[Task item] Lines after the one containing "Pictured: cross-section cut, 270" are to be omitted; print exactly each line from the start of the records up to and including it.

───
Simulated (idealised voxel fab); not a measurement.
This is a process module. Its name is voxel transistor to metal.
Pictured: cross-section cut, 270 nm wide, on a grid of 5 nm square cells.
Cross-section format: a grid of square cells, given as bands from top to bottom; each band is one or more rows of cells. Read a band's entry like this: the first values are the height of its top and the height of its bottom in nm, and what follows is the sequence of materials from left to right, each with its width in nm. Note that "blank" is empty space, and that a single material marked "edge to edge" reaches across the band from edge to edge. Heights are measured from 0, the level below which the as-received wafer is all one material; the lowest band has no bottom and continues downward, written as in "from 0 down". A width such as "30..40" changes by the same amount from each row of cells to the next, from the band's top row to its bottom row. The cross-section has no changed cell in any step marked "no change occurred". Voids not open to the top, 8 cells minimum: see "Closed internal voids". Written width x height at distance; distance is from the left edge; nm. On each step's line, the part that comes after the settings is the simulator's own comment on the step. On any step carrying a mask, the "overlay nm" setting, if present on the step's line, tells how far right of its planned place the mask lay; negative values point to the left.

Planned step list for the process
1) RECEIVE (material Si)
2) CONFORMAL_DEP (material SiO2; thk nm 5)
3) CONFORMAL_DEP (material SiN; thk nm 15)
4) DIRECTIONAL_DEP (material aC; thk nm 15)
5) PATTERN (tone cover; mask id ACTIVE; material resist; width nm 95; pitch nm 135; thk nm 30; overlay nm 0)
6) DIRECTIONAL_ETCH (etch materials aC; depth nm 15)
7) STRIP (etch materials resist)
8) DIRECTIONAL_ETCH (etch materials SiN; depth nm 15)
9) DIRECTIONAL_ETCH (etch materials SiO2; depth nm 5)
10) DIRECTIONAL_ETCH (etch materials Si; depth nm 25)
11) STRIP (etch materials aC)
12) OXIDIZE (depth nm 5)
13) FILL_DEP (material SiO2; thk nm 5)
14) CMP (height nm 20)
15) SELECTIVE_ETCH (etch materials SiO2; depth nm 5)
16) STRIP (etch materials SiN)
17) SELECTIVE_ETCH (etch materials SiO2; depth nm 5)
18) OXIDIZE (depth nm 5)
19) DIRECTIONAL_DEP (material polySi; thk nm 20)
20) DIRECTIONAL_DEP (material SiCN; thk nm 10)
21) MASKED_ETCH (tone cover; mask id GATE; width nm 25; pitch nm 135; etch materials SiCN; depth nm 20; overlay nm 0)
───

[Task output]
Simulated (idealised voxel fab); not a measurement.
This is a process module. Its name is voxel transistor to metal.
Pictured: cross-section cut, 270 nm wide, on a grid of 5 nm square cells.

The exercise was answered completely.